Requirement> Return every entry below without altering a word.

Provided material>
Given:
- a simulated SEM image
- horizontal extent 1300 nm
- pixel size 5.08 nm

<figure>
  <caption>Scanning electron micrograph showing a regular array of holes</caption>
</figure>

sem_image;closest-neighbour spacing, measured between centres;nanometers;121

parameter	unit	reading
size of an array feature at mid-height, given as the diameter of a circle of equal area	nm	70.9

Exercise output>
Given:
- a simulated SEM image
- horizontal extent 1300 nm
- pixel size 5.08 nm

<figure>
  <caption>Scanning electron micrograph showing a regular array of holes</caption>
</figure>

sem_image;closest-neighbour spacing, measured between centres;nanometers;121

parameter	unit	reading
size of an array feature at mid-height, given as the diameter of a circle of equal area	nm	70.9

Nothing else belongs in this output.